*Work instruction*:
The line containing "Herein follows the" marks the end, so write out exactly every line from the top of the entries below through that one.

BEGIN Dataset content

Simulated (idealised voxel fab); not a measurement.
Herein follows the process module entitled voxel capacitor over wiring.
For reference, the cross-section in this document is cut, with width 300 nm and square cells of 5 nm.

END Dataset content

*Your solution*:
Simulated (idealised voxel fab); not a measurement.
Herein follows the process module entitled voxel capacitor over wiring.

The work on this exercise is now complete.